━━━ Available data ━━━

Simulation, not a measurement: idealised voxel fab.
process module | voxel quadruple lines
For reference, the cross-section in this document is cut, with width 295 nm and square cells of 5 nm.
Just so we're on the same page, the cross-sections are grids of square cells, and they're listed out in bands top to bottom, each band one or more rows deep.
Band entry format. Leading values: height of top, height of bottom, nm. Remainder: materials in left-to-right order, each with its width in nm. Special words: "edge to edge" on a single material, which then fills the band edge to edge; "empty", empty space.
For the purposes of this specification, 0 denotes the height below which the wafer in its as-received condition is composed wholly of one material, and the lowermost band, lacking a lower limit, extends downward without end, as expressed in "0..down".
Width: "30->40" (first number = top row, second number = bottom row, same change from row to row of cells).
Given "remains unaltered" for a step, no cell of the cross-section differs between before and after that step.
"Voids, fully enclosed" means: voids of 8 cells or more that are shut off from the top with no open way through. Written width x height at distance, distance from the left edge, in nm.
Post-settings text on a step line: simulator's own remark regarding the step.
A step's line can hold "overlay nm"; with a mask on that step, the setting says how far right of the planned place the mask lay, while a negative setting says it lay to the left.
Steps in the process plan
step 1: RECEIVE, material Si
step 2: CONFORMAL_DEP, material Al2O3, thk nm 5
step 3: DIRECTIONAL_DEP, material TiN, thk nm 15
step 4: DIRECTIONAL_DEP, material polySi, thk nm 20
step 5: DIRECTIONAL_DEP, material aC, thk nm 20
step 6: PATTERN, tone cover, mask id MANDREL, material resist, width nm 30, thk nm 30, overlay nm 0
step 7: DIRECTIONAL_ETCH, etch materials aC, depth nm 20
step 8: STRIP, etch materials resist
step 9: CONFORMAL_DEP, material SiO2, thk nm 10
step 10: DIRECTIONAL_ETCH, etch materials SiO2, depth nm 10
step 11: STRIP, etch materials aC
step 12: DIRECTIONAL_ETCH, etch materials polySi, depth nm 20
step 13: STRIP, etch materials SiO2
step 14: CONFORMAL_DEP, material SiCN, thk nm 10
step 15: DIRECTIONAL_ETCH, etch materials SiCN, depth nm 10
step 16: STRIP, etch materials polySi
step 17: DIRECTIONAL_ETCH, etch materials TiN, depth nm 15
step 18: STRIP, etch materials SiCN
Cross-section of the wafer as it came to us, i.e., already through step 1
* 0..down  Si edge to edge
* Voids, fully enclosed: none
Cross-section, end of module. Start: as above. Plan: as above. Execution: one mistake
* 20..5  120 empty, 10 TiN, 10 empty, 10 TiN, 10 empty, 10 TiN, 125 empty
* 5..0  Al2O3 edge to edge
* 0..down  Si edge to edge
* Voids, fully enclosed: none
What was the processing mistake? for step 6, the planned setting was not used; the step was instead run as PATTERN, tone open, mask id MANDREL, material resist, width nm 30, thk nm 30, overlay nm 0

━━━

Return exactly, please, the lines of the material from the first one down to and including the line where "row of cells)." appears.

• Problem solution:
Simulation, not a measurement: idealised voxel fab.
process module | voxel quadruple lines
For reference, the cross-section in this document is cut, with width 295 nm and square cells of 5 nm.
Just so we're on the same page, the cross-sections are grids of square cells, and they're listed out in bands top to bottom, each band one or more rows deep.
Band entry format. Leading values: height of top, height of bottom, nm. Remainder: materials in left-to-right order, each with its width in nm. Special words: "edge to edge" on a single material, which then fills the band edge to edge; "empty", empty space.
For the purposes of this specification, 0 denotes the height below which the wafer in its as-received condition is composed wholly of one material, and the lowermost band, lacking a lower limit, extends downward without end, as expressed in "0..down".
Width: "30->40" (first number = top row, second number = bottom row, same change from row to row of cells).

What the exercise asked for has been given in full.